::: STORED DATA
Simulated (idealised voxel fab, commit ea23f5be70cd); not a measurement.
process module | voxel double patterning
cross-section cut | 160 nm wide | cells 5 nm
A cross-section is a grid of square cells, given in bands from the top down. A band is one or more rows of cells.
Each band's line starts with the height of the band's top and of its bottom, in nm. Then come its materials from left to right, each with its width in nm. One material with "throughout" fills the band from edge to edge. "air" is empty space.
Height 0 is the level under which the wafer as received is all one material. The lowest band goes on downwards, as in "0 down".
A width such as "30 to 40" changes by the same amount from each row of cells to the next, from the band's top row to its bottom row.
::::::

◆ BRIEF ◆
Reproduce the data in full, precisely as given.

◆ EXERCISE ANSWER ◆
Simulated (idealised voxel fab, commit ea23f5be70cd); not a measurement.
process module | voxel double patterning
cross-section cut | 160 nm wide | cells 5 nm
A cross-section is a grid of square cells, given in bands from the top down. A band is one or more rows of cells.
Each band's line starts with the height of the band's top and of its bottom, in nm. Then come its materials from left to right, each with its width in nm. One material with "throughout" fills the band from edge to edge. "air" is empty space.
Height 0 is the level under which the wafer as received is all one material. The lowest band goes on downwards, as in "0 down".
A width such as "30 to 40" changes by the same amount from each row of cells to the next, from the band's top row to its bottom row.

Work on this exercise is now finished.